EXCERPTED RECORDS: Begin

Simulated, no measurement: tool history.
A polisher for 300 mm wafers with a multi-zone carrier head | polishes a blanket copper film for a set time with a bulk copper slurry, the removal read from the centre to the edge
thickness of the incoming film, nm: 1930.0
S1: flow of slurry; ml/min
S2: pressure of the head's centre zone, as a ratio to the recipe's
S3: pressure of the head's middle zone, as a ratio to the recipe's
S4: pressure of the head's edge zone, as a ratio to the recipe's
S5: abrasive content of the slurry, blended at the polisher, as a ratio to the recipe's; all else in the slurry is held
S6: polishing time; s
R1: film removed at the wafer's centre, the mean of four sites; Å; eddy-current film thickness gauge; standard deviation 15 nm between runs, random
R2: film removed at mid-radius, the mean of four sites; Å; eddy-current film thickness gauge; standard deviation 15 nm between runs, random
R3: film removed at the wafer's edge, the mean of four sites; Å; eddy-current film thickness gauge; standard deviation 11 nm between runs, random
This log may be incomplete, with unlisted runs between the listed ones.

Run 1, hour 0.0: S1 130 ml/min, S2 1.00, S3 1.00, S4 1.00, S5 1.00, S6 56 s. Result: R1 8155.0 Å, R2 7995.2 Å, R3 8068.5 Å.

EXCERPTED RECORDS: End

▶ [ACTION ITEM]: Give back the entries above exactly as they are, from their first line through the line that contains "S3: pressure of", both included, with nothing else.

▶ [RESPONSE]:
Simulated, no measurement: tool history.
A polisher for 300 mm wafers with a multi-zone carrier head | polishes a blanket copper film for a set time with a bulk copper slurry, the removal read from the centre to the edge
thickness of the incoming film, nm: 1930.0
S1: flow of slurry; ml/min
S2: pressure of the head's centre zone, as a ratio to the recipe's
S3: pressure of the head's middle zone, as a ratio to the recipe's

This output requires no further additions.